> DATA SECTION
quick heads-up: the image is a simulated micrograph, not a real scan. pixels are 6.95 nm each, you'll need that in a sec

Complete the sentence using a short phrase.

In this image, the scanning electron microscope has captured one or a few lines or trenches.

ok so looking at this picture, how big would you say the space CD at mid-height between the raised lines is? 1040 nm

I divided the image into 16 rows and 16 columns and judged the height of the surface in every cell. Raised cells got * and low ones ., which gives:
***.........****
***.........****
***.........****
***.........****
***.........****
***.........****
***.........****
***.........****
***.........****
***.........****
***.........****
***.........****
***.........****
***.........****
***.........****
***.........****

> REQUIREMENT
The expected response is every record, reproduced word for word.

> EXERCISE RESPONSE
quick heads-up: the image is a simulated micrograph, not a real scan. pixels are 6.95 nm each, you'll need that in a sec

Complete the sentence using a short phrase.

In this image, the scanning electron microscope has captured one or a few lines or trenches.

ok so looking at this picture, how big would you say the space CD at mid-height between the raised lines is? 1040 nm

I divided the image into 16 rows and 16 columns and judged the height of the surface in every cell. Raised cells got * and low ones ., which gives:
***.........****
***.........****
***.........****
***.........****
***.........****
***.........****
***.........****
***.........****
***.........****
***.........****
***.........****
***.........****
***.........****
***.........****
***.........****
***.........****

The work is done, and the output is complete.